All lines from the first one in the listing below to the one holding "R2: thickness taken", inclusive, are to be copied exactly.

═════ SUPPLIED ENTRIES ═════

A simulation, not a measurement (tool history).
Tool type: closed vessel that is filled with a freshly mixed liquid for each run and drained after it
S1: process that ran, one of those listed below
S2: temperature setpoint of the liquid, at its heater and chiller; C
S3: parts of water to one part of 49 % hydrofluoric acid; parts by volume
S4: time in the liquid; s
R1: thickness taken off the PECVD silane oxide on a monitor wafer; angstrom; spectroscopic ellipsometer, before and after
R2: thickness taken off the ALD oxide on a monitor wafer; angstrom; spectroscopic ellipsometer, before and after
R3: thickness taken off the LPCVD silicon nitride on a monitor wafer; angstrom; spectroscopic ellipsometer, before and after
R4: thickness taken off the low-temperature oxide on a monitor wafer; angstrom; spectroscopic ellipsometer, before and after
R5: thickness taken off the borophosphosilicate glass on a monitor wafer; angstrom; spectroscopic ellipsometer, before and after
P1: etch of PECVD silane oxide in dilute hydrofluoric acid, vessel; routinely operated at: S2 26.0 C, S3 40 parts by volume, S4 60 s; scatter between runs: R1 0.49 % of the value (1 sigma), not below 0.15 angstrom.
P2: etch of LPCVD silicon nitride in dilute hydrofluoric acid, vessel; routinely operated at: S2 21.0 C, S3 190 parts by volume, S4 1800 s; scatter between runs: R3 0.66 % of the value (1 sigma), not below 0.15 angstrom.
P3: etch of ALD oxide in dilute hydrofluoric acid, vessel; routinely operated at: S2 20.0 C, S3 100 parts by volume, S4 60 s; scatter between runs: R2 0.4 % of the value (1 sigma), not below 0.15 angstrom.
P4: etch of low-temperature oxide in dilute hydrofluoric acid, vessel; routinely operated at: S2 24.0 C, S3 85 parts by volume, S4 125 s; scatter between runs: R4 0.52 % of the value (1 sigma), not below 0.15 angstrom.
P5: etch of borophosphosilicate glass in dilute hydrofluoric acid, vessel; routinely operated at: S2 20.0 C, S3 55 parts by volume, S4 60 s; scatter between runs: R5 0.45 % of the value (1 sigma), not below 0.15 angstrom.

═════

REPLY:
A simulation, not a measurement (tool history).
Tool type: closed vessel that is filled with a freshly mixed liquid for each run and drained after it
S1: process that ran, one of those listed below
S2: temperature setpoint of the liquid, at its heater and chiller; C
S3: parts of water to one part of 49 % hydrofluoric acid; parts by volume
S4: time in the liquid; s
R1: thickness taken off the PECVD silane oxide on a monitor wafer; angstrom; spectroscopic ellipsometer, before and after
R2: thickness taken off the ALD oxide on a monitor wafer; angstrom; spectroscopic ellipsometer, before and after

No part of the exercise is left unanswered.